■ Data supplied:
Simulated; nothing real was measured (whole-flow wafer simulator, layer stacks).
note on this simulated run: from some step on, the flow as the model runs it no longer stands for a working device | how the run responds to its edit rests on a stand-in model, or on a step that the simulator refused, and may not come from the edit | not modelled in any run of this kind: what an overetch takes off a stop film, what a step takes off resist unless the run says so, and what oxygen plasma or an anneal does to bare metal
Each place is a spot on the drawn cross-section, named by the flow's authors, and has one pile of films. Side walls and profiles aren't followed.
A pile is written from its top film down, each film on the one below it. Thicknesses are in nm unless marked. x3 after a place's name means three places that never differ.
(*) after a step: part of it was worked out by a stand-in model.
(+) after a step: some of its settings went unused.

■ Action item:
Write out the records above exactly as given.

■ Answer section:
Simulated; nothing real was measured (whole-flow wafer simulator, layer stacks).
note on this simulated run: from some step on, the flow as the model runs it no longer stands for a working device | how the run responds to its edit rests on a stand-in model, or on a step that the simulator refused, and may not come from the edit | not modelled in any run of this kind: what an overetch takes off a stop film, what a step takes off resist unless the run says so, and what oxygen plasma or an anneal does to bare metal
Each place is a spot on the drawn cross-section, named by the flow's authors, and has one pile of films. Side walls and profiles aren't followed.
A pile is written from its top film down, each film on the one below it. Thicknesses are in nm unless marked. x3 after a place's name means three places that never differ.
(*) after a step: part of it was worked out by a stand-in model.
(+) after a step: some of its settings went unused.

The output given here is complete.